^^^^

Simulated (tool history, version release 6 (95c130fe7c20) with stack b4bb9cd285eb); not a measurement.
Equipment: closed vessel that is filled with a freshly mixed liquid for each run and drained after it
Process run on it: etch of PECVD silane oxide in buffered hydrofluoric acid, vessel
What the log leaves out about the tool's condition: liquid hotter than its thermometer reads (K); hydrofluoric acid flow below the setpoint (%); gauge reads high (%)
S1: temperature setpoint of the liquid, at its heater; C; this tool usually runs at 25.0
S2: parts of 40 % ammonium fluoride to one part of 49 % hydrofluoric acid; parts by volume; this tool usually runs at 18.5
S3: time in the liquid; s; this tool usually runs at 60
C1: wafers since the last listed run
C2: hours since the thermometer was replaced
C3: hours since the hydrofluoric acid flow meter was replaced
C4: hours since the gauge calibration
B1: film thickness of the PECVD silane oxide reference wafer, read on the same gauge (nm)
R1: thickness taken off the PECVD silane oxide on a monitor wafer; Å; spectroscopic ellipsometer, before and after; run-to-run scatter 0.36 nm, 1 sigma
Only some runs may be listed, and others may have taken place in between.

^^^^

Assigned task: Copy out the records above exactly and completely.

Exercise output:
Simulated (tool history, version release 6 (95c130fe7c20) with stack b4bb9cd285eb); not a measurement.
Equipment: closed vessel that is filled with a freshly mixed liquid for each run and drained after it
Process run on it: etch of PECVD silane oxide in buffered hydrofluoric acid, vessel
What the log leaves out about the tool's condition: liquid hotter than its thermometer reads (K); hydrofluoric acid flow below the setpoint (%); gauge reads high (%)
S1: temperature setpoint of the liquid, at its heater; C; this tool usually runs at 25.0
S2: parts of 40 % ammonium fluoride to one part of 49 % hydrofluoric acid; parts by volume; this tool usually runs at 18.5
S3: time in the liquid; s; this tool usually runs at 60
C1: wafers since the last listed run
C2: hours since the thermometer was replaced
C3: hours since the hydrofluoric acid flow meter was replaced
C4: hours since the gauge calibration
B1: film thickness of the PECVD silane oxide reference wafer, read on the same gauge (nm)
R1: thickness taken off the PECVD silane oxide on a monitor wafer; Å; spectroscopic ellipsometer, before and after; run-to-run scatter 0.36 nm, 1 sigma
Only some runs may be listed, and others may have taken place in between.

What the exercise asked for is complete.